_Work item_
Write out all of the entries exactly, please.

▽
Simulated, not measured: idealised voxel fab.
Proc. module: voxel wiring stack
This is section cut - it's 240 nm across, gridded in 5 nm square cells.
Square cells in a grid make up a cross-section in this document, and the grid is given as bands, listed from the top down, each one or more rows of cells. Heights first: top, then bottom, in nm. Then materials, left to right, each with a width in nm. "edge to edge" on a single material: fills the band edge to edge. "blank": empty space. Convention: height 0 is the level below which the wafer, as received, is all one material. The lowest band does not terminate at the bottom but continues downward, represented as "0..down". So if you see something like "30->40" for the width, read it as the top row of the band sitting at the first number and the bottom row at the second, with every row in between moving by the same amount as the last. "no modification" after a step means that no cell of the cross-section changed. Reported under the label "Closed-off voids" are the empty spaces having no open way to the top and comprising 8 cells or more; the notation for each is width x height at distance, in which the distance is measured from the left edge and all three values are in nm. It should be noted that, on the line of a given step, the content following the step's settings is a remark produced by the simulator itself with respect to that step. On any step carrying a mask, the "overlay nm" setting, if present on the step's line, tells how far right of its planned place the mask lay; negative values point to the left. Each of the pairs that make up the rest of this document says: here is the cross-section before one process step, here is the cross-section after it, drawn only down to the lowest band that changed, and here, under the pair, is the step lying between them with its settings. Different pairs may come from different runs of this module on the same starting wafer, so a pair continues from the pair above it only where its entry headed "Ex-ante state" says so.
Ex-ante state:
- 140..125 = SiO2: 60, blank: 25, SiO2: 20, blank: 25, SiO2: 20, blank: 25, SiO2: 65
△

_Solution_
Simulated, not measured: idealised voxel fab.
Proc. module: voxel wiring stack
This is section cut - it's 240 nm across, gridded in 5 nm square cells.
Square cells in a grid make up a cross-section in this document, and the grid is given as bands, listed from the top down, each one or more rows of cells. Heights first: top, then bottom, in nm. Then materials, left to right, each with a width in nm. "edge to edge" on a single material: fills the band edge to edge. "blank": empty space. Convention: height 0 is the level below which the wafer, as received, is all one material. The lowest band does not terminate at the bottom but continues downward, represented as "0..down". So if you see something like "30->40" for the width, read it as the top row of the band sitting at the first number and the bottom row at the second, with every row in between moving by the same amount as the last. "no modification" after a step means that no cell of the cross-section changed. Reported under the label "Closed-off voids" are the empty spaces having no open way to the top and comprising 8 cells or more; the notation for each is width x height at distance, in which the distance is measured from the left edge and all three values are in nm. It should be noted that, on the line of a given step, the content following the step's settings is a remark produced by the simulator itself with respect to that step. On any step carrying a mask, the "overlay nm" setting, if present on the step's line, tells how far right of its planned place the mask lay; negative values point to the left. Each of the pairs that make up the rest of this document says: here is the cross-section before one process step, here is the cross-section after it, drawn only down to the lowest band that changed, and here, under the pair, is the step lying between them with its settings. Different pairs may come from different runs of this module on the same starting wafer, so a pair continues from the pair above it only where its entry headed "Ex-ante state" says so.
Ex-ante state:
- 140..125 = SiO2: 60, blank: 25, SiO2: 20, blank: 25, SiO2: 20, blank: 25, SiO2: 65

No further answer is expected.